Brief:
All of the entries are to be restated word for word.

========================================================================
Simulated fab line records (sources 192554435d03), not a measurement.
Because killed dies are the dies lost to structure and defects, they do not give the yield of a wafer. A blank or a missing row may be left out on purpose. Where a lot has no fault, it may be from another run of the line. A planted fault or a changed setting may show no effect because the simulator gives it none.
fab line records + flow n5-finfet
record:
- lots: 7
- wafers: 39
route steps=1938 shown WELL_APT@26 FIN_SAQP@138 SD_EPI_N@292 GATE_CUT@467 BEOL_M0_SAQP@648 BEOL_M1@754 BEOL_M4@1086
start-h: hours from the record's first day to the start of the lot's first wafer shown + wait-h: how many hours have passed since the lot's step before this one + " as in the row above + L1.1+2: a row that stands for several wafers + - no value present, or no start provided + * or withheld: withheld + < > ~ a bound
========================================================================

Task response:
Simulated fab line records (sources 192554435d03), not a measurement.
Because killed dies are the dies lost to structure and defects, they do not give the yield of a wafer. A blank or a missing row may be left out on purpose. Where a lot has no fault, it may be from another run of the line. A planted fault or a changed setting may show no effect because the simulator gives it none.
fab line records + flow n5-finfet
record:
- lots: 7
- wafers: 39
route steps=1938 shown WELL_APT@26 FIN_SAQP@138 SD_EPI_N@292 GATE_CUT@467 BEOL_M0_SAQP@648 BEOL_M1@754 BEOL_M4@1086
start-h: hours from the record's first day to the start of the lot's first wafer shown + wait-h: how many hours have passed since the lot's step before this one + " as in the row above + L1.1+2: a row that stands for several wafers + - no value present, or no start provided + * or withheld: withheld + < > ~ a bound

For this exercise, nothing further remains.